##### Dataset excerpts #####
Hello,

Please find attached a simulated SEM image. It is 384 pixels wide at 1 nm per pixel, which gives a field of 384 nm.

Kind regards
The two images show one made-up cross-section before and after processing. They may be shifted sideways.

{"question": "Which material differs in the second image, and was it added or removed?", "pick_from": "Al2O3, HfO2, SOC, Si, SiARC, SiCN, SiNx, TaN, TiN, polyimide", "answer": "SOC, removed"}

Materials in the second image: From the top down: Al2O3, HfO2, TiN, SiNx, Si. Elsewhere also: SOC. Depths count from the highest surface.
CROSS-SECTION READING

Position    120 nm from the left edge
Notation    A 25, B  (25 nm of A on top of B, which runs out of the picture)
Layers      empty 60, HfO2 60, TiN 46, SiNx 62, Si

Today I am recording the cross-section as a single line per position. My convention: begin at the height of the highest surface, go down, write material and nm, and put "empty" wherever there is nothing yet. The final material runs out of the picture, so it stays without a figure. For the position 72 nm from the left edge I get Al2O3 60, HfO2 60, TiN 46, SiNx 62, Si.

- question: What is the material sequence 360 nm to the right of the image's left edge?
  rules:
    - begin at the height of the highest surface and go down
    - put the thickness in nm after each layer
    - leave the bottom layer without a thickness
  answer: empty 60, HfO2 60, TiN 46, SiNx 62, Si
#####

:: Activity ::
Everything above from the line containing "Materials in the" down to the line containing "- leave the" should be copied exactly, both end lines included, and nothing else.

:: Written answer ::
Materials in the second image: From the top down: Al2O3, HfO2, TiN, SiNx, Si. Elsewhere also: SOC. Depths count from the highest surface.
CROSS-SECTION READING

Position    120 nm from the left edge
Notation    A 25, B  (25 nm of A on top of B, which runs out of the picture)
Layers      empty 60, HfO2 60, TiN 46, SiNx 62, Si

Today I am recording the cross-section as a single line per position. My convention: begin at the height of the highest surface, go down, write material and nm, and put "empty" wherever there is nothing yet. The final material runs out of the picture, so it stays without a figure. For the position 72 nm from the left edge I get Al2O3 60, HfO2 60, TiN 46, SiNx 62, Si.

- question: What is the material sequence 360 nm to the right of the image's left edge?
  rules:
    - begin at the height of the highest surface and go down
    - put the thickness in nm after each layer
    - leave the bottom layer without a thickness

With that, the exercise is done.